* **WORK ORDER**: Transcribe the whole listing precisely, leaving nothing out.

* **ENTRIES SUPPLIED**:
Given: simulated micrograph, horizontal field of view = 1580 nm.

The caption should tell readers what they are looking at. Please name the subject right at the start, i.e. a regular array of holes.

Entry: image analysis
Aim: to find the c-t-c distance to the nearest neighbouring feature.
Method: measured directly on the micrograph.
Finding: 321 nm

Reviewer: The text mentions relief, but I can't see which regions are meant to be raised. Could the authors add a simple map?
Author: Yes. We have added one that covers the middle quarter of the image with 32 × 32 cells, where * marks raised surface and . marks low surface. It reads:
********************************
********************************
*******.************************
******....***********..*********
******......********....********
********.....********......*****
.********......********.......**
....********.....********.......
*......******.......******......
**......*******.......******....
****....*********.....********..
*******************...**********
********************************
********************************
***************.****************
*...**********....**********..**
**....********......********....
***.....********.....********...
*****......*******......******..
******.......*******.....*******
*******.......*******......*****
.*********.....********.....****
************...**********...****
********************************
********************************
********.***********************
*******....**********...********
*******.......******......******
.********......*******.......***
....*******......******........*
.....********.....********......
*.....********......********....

* **RESPONSE**:
Given: simulated micrograph, horizontal field of view = 1580 nm.

The caption should tell readers what they are looking at. Please name the subject right at the start, i.e. a regular array of holes.

Entry: image analysis
Aim: to find the c-t-c distance to the nearest neighbouring feature.
Method: measured directly on the micrograph.
Finding: 321 nm

Reviewer: The text mentions relief, but I can't see which regions are meant to be raised. Could the authors add a simple map?
Author: Yes. We have added one that covers the middle quarter of the image with 32 × 32 cells, where * marks raised surface and . marks low surface. It reads:
********************************
********************************
*******.************************
******....***********..*********
******......********....********
********.....********......*****
.********......********.......**
....********.....********.......
*......******.......******......
**......*******.......******....
****....*********.....********..
*******************...**********
********************************
********************************
***************.****************
*...**********....**********..**
**....********......********....
***.....********.....********...
*****......*******......******..
******.......*******.....*******
*******.......*******......*****
.*********.....********.....****
************...**********...****
********************************
********************************
********.***********************
*******....**********...********
*******.......******......******
.********......*******.......***
....*******......******........*
.....********.....********......
*.....********......********....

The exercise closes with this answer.